Records provided:
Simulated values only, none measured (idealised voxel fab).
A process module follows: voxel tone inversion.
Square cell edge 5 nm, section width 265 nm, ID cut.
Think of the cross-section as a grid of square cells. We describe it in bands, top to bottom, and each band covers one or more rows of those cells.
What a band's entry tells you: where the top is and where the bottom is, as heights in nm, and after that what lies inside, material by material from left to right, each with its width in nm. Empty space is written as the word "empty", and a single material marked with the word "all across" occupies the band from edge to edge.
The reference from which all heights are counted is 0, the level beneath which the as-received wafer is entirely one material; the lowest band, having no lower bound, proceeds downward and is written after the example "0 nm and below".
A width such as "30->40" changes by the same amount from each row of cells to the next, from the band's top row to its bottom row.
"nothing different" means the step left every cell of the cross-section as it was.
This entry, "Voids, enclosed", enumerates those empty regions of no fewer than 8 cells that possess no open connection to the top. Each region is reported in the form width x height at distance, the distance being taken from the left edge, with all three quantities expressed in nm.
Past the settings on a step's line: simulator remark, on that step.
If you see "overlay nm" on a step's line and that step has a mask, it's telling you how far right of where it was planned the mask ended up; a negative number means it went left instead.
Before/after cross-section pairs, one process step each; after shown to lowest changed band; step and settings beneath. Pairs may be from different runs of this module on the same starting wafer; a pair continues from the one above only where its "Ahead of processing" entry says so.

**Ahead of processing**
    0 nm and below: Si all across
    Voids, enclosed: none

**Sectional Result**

Activity: Every entry shown above is to be written out exactly.

Written response:
Simulated values only, none measured (idealised voxel fab).
A process module follows: voxel tone inversion.
Square cell edge 5 nm, section width 265 nm, ID cut.
Think of the cross-section as a grid of square cells. We describe it in bands, top to bottom, and each band covers one or more rows of those cells.
What a band's entry tells you: where the top is and where the bottom is, as heights in nm, and after that what lies inside, material by material from left to right, each with its width in nm. Empty space is written as the word "empty", and a single material marked with the word "all across" occupies the band from edge to edge.
The reference from which all heights are counted is 0, the level beneath which the as-received wafer is entirely one material; the lowest band, having no lower bound, proceeds downward and is written after the example "0 nm and below".
A width such as "30->40" changes by the same amount from each row of cells to the next, from the band's top row to its bottom row.
"nothing different" means the step left every cell of the cross-section as it was.
This entry, "Voids, enclosed", enumerates those empty regions of no fewer than 8 cells that possess no open connection to the top. Each region is reported in the form width x height at distance, the distance being taken from the left edge, with all three quantities expressed in nm.
Past the settings on a step's line: simulator remark, on that step.
If you see "overlay nm" on a step's line and that step has a mask, it's telling you how far right of where it was planned the mask ended up; a negative number means it went left instead.
Before/after cross-section pairs, one process step each; after shown to lowest changed band; step and settings beneath. Pairs may be from different runs of this module on the same starting wafer; a pair continues from the one above only where its "Ahead of processing" entry says so.

**Ahead of processing**
    0 nm and below: Si all across
    Voids, enclosed: none

**Sectional Result**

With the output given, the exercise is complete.